Extracted records:
+===+

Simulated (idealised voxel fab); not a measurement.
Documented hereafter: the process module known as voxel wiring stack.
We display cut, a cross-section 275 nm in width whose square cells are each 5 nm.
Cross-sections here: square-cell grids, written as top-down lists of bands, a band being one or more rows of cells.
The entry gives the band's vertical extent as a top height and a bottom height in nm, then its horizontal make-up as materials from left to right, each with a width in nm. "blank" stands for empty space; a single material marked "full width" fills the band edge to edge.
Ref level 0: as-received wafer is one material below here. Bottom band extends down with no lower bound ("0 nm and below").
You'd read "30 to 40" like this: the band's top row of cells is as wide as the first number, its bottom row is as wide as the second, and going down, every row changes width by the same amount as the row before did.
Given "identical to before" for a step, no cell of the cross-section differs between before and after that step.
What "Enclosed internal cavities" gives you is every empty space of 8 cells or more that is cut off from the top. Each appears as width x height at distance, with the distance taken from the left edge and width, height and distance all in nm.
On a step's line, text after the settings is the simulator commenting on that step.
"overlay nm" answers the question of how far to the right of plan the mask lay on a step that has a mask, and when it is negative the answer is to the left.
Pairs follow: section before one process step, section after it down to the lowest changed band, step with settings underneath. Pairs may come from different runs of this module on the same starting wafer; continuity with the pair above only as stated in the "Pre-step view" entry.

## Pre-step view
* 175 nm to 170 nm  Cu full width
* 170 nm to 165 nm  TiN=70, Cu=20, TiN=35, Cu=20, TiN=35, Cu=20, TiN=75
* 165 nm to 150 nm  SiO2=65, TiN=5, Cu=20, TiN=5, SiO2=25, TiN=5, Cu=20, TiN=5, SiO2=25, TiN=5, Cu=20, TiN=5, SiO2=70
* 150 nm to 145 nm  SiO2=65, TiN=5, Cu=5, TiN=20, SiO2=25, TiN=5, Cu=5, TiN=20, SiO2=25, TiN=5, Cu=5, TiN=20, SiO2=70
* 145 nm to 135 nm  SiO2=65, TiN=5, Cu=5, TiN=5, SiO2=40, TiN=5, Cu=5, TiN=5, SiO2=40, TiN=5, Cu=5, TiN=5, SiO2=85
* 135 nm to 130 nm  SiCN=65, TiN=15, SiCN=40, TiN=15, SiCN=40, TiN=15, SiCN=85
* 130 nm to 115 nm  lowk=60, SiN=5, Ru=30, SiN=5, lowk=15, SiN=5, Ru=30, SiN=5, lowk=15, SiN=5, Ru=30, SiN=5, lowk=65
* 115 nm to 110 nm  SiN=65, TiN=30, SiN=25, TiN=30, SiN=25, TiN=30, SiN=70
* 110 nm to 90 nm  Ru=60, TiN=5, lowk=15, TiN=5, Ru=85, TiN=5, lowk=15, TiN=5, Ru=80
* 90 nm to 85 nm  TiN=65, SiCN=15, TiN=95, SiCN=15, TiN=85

+===+

Work task:
All that belongs in the answer is an exact copy of the lines from the start of the records above through the line with "We display cut, a".

Exercise output:
Simulated (idealised voxel fab); not a measurement.
Documented hereafter: the process module known as voxel wiring stack.
We display cut, a cross-section 275 nm in width whose square cells are each 5 nm.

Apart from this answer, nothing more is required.